Action item: All of the data must be retyped exactly, with nothing left out.

Dataset records:
----------

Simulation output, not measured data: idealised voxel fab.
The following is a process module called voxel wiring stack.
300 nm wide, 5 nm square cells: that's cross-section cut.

----------

Expected answer:
Simulation output, not measured data: idealised voxel fab.
The following is a process module called voxel wiring stack.
300 nm wide, 5 nm square cells: that's cross-section cut.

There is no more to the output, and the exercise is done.